| WORK ORDER |
Exactly reproduce the data from its first line through the line with "lots untouched by", leaving out every line after it.

| EXTRACTED INFORMATION |

══════

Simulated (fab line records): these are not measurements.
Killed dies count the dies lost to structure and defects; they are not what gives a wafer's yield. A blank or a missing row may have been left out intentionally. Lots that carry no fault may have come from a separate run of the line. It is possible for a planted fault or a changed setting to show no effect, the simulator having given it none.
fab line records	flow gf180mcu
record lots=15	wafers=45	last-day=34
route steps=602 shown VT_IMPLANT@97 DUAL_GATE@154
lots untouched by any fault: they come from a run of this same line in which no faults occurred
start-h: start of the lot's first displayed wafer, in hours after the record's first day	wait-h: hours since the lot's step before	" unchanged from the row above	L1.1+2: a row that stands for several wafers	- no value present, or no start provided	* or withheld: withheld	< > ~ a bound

══════

| WORKED SOLUTION |
Simulated (fab line records): these are not measurements.
Killed dies count the dies lost to structure and defects; they are not what gives a wafer's yield. A blank or a missing row may have been left out intentionally. Lots that carry no fault may have come from a separate run of the line. It is possible for a planted fault or a changed setting to show no effect, the simulator having given it none.
fab line records	flow gf180mcu
record lots=15	wafers=45	last-day=34
route steps=602 shown VT_IMPLANT@97 DUAL_GATE@154
lots untouched by any fault: they come from a run of this same line in which no faults occurred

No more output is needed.